EXERCISE
Each entry shown below is to be reproduced exactly.

EXTRACTED INFORMATION
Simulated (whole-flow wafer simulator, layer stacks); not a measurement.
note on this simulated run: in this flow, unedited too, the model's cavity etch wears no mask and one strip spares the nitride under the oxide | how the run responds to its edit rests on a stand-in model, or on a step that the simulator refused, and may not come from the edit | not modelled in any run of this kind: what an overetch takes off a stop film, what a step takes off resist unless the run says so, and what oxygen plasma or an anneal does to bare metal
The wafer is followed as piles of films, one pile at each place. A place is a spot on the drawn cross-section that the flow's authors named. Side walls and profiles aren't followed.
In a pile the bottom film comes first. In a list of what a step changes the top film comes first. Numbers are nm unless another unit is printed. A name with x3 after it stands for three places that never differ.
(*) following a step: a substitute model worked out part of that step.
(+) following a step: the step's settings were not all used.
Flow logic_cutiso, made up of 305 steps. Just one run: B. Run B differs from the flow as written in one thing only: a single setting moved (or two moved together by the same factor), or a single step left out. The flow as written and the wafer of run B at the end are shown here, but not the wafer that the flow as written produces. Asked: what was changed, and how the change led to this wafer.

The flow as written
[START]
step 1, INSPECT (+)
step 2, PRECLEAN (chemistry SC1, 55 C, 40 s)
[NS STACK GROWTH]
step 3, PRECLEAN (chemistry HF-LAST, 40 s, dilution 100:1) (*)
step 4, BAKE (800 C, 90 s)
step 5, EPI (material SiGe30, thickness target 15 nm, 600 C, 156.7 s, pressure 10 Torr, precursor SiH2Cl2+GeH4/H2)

WRITTEN REPLY
Simulated (whole-flow wafer simulator, layer stacks); not a measurement.
note on this simulated run: in this flow, unedited too, the model's cavity etch wears no mask and one strip spares the nitride under the oxide | how the run responds to its edit rests on a stand-in model, or on a step that the simulator refused, and may not come from the edit | not modelled in any run of this kind: what an overetch takes off a stop film, what a step takes off resist unless the run says so, and what oxygen plasma or an anneal does to bare metal
The wafer is followed as piles of films, one pile at each place. A place is a spot on the drawn cross-section that the flow's authors named. Side walls and profiles aren't followed.
In a pile the bottom film comes first. In a list of what a step changes the top film comes first. Numbers are nm unless another unit is printed. A name with x3 after it stands for three places that never differ.
(*) following a step: a substitute model worked out part of that step.
(+) following a step: the step's settings were not all used.
Flow logic_cutiso, made up of 305 steps. Just one run: B. Run B differs from the flow as written in one thing only: a single setting moved (or two moved together by the same factor), or a single step left out. The flow as written and the wafer of run B at the end are shown here, but not the wafer that the flow as written produces. Asked: what was changed, and how the change led to this wafer.

The flow as written
[START]
step 1, INSPECT (+)
step 2, PRECLEAN (chemistry SC1, 55 C, 40 s)
[NS STACK GROWTH]
step 3, PRECLEAN (chemistry HF-LAST, 40 s, dilution 100:1) (*)
step 4, BAKE (800 C, 90 s)
step 5, EPI (material SiGe30, thickness target 15 nm, 600 C, 156.7 s, pressure 10 Torr, precursor SiH2Cl2+GeH4/H2)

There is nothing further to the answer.